PROVIDED INFORMATION:
☆ ☆ ☆ ☆ ☆ ☆ ☆
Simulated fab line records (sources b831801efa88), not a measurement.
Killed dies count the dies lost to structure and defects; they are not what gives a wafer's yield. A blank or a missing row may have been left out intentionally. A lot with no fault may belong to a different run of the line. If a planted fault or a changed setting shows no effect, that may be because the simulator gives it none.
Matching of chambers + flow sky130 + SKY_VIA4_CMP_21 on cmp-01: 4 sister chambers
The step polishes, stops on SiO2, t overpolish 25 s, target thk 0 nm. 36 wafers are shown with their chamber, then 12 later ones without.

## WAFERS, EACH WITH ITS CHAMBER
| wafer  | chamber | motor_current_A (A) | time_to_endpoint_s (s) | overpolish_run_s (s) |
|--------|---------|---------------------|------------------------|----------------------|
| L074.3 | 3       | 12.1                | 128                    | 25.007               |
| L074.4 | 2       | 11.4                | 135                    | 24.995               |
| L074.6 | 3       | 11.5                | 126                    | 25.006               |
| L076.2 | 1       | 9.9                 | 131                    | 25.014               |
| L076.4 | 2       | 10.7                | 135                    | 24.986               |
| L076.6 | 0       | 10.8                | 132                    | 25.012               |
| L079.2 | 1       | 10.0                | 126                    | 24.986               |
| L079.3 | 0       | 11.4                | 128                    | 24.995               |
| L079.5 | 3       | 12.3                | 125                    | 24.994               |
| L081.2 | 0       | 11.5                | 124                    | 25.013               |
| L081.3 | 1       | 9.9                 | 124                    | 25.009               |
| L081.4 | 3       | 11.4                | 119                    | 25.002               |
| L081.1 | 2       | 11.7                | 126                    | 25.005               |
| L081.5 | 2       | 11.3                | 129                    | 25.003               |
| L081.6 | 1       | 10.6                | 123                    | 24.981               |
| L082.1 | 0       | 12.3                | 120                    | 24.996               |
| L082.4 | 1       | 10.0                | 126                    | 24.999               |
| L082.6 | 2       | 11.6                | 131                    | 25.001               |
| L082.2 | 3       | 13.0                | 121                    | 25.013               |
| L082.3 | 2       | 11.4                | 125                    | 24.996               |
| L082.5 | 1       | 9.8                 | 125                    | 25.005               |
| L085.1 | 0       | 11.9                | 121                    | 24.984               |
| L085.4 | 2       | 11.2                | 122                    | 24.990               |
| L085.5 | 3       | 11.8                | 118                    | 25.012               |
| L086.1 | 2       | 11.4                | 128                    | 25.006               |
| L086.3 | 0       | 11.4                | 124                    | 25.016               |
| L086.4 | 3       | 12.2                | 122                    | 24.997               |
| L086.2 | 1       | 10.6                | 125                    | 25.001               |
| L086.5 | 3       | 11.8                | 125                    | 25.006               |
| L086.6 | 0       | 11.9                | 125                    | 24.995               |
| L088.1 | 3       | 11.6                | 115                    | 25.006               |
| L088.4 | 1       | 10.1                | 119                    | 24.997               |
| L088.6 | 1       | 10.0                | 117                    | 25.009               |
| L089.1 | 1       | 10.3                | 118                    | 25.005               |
☆ ☆ ☆ ☆ ☆ ☆ ☆

REQUIREMENT:
Give back exactly the lines of the listing above, starting with its first line and ending with the line that holds "Matching of chambers".

TASK OUTPUT:
Simulated fab line records (sources b831801efa88), not a measurement.
Killed dies count the dies lost to structure and defects; they are not what gives a wafer's yield. A blank or a missing row may have been left out intentionally. A lot with no fault may belong to a different run of the line. If a planted fault or a changed setting shows no effect, that may be because the simulator gives it none.
Matching of chambers + flow sky130 + SKY_VIA4_CMP_21 on cmp-01: 4 sister chambers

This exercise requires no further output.